Data excerpts »

● ● ●

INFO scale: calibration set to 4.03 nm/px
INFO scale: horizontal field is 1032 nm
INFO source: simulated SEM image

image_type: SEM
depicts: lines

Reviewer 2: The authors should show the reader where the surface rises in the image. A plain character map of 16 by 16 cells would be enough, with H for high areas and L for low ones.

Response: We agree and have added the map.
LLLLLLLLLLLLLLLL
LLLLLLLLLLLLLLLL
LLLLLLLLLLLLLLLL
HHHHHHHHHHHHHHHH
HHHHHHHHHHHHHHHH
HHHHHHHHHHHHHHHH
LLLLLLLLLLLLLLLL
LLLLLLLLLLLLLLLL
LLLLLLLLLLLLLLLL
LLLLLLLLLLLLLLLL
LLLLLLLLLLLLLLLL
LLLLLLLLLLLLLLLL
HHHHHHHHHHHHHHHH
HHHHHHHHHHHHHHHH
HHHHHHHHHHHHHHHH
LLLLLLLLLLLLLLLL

● ● ●

Task item » Transcribe the data above so that every line matches exactly.

Worked solution »
INFO scale: calibration set to 4.03 nm/px
INFO scale: horizontal field is 1032 nm
INFO source: simulated SEM image

image_type: SEM
depicts: lines

Reviewer 2: The authors should show the reader where the surface rises in the image. A plain character map of 16 by 16 cells would be enough, with H for high areas and L for low ones.

Response: We agree and have added the map.
LLLLLLLLLLLLLLLL
LLLLLLLLLLLLLLLL
LLLLLLLLLLLLLLLL
HHHHHHHHHHHHHHHH
HHHHHHHHHHHHHHHH
HHHHHHHHHHHHHHHH
LLLLLLLLLLLLLLLL
LLLLLLLLLLLLLLLL
LLLLLLLLLLLLLLLL
LLLLLLLLLLLLLLLL
LLLLLLLLLLLLLLLL
LLLLLLLLLLLLLLLL
HHHHHHHHHHHHHHHH
HHHHHHHHHHHHHHHH
HHHHHHHHHHHHHHHH
LLLLLLLLLLLLLLLL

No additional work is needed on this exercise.